**Exercise**
Exactly as shown below, retype every line of the data.

:::

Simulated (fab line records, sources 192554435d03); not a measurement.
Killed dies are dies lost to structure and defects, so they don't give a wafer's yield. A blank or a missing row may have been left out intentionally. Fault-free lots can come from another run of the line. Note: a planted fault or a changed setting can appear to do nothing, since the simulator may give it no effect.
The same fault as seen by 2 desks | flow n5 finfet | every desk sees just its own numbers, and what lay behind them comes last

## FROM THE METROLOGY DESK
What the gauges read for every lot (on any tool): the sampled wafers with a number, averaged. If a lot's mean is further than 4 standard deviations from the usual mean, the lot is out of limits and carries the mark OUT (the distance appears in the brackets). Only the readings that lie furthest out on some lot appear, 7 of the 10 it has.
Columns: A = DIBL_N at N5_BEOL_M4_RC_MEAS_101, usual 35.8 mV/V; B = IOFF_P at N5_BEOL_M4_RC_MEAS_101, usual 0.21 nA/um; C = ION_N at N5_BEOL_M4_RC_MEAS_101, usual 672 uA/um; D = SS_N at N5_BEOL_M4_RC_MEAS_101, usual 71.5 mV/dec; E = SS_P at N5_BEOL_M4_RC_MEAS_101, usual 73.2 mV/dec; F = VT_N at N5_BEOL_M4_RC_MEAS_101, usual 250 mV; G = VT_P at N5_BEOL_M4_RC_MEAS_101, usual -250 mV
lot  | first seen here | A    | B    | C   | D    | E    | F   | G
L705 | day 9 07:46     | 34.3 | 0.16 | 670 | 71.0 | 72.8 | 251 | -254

:::

**Answer box**
Simulated (fab line records, sources 192554435d03); not a measurement.
Killed dies are dies lost to structure and defects, so they don't give a wafer's yield. A blank or a missing row may have been left out intentionally. Fault-free lots can come from another run of the line. Note: a planted fault or a changed setting can appear to do nothing, since the simulator may give it no effect.
The same fault as seen by 2 desks | flow n5 finfet | every desk sees just its own numbers, and what lay behind them comes last

## FROM THE METROLOGY DESK
What the gauges read for every lot (on any tool): the sampled wafers with a number, averaged. If a lot's mean is further than 4 standard deviations from the usual mean, the lot is out of limits and carries the mark OUT (the distance appears in the brackets). Only the readings that lie furthest out on some lot appear, 7 of the 10 it has.
Columns: A = DIBL_N at N5_BEOL_M4_RC_MEAS_101, usual 35.8 mV/V; B = IOFF_P at N5_BEOL_M4_RC_MEAS_101, usual 0.21 nA/um; C = ION_N at N5_BEOL_M4_RC_MEAS_101, usual 672 uA/um; D = SS_N at N5_BEOL_M4_RC_MEAS_101, usual 71.5 mV/dec; E = SS_P at N5_BEOL_M4_RC_MEAS_101, usual 73.2 mV/dec; F = VT_N at N5_BEOL_M4_RC_MEAS_101, usual 250 mV; G = VT_P at N5_BEOL_M4_RC_MEAS_101, usual -250 mV
lot  | first seen here | A    | B    | C   | D    | E    | F   | G
L705 | day 9 07:46     | 34.3 | 0.16 | 670 | 71.0 | 72.8 | 251 | -254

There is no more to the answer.